* **Brief**:
Exactly as they appear, restate the lines of the material, from the first through the one containing "Format of a".

=== Begin Enclosure ===

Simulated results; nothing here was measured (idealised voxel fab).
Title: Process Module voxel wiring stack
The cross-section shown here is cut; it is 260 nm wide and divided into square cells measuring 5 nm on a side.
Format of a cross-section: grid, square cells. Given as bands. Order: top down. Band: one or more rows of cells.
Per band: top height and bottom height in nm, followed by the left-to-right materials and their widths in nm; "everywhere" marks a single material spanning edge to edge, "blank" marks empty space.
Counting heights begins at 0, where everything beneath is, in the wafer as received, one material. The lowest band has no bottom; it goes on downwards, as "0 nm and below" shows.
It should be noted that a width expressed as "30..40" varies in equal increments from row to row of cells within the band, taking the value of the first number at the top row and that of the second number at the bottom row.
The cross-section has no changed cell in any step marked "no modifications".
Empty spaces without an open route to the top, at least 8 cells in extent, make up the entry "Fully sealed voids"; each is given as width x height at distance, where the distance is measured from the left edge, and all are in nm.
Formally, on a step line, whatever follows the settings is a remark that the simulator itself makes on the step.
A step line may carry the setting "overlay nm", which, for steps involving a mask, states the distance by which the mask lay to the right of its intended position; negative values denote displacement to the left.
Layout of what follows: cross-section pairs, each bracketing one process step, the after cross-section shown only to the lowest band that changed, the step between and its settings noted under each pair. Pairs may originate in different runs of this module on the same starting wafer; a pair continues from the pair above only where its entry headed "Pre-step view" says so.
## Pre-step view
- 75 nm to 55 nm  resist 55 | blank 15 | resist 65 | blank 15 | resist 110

=== End Enclosure ===

* **Task output**:
Simulated results; nothing here was measured (idealised voxel fab).
Title: Process Module voxel wiring stack
The cross-section shown here is cut; it is 260 nm wide and divided into square cells measuring 5 nm on a side.
Format of a cross-section: grid, square cells. Given as bands. Order: top down. Band: one or more rows of cells.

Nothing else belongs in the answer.